Data extract below:

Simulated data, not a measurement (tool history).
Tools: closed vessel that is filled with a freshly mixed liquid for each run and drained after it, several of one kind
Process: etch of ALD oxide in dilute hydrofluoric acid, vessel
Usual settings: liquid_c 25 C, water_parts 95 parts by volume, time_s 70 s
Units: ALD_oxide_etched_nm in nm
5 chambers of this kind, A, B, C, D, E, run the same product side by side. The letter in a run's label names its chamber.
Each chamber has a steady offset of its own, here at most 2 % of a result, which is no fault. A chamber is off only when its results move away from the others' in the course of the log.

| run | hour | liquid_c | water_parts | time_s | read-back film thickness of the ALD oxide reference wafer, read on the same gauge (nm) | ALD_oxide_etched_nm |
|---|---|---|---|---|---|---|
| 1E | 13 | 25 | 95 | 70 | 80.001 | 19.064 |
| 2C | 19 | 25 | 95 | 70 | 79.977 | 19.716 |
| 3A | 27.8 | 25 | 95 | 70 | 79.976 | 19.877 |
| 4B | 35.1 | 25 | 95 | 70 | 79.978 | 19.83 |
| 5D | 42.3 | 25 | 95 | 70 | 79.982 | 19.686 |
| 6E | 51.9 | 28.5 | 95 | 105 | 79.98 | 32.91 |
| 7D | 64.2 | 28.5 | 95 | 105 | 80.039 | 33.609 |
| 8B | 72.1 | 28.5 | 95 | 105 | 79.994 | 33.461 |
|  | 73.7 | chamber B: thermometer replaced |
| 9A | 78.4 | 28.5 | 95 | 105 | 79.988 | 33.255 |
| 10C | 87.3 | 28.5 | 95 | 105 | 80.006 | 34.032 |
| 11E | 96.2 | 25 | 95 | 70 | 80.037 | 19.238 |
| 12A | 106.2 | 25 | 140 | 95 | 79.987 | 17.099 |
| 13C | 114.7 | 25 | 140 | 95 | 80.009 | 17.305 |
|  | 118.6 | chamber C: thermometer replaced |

End of Data extract.

| Work request |
I'd like an exact copy of the lines above, from the very first one through the line that contains "79.98 | 32.91 |", with nothing else added.

| Answer section |
Simulated data, not a measurement (tool history).
Tools: closed vessel that is filled with a freshly mixed liquid for each run and drained after it, several of one kind
Process: etch of ALD oxide in dilute hydrofluoric acid, vessel
Usual settings: liquid_c 25 C, water_parts 95 parts by volume, time_s 70 s
Units: ALD_oxide_etched_nm in nm
5 chambers of this kind, A, B, C, D, E, run the same product side by side. The letter in a run's label names its chamber.
Each chamber has a steady offset of its own, here at most 2 % of a result, which is no fault. A chamber is off only when its results move away from the others' in the course of the log.

| run | hour | liquid_c | water_parts | time_s | read-back film thickness of the ALD oxide reference wafer, read on the same gauge (nm) | ALD_oxide_etched_nm |
|---|---|---|---|---|---|---|
| 1E | 13 | 25 | 95 | 70 | 80.001 | 19.064 |
| 2C | 19 | 25 | 95 | 70 | 79.977 | 19.716 |
| 3A | 27.8 | 25 | 95 | 70 | 79.976 | 19.877 |
| 4B | 35.1 | 25 | 95 | 70 | 79.978 | 19.83 |
| 5D | 42.3 | 25 | 95 | 70 | 79.982 | 19.686 |
| 6E | 51.9 | 28.5 | 95 | 105 | 79.98 | 32.91 |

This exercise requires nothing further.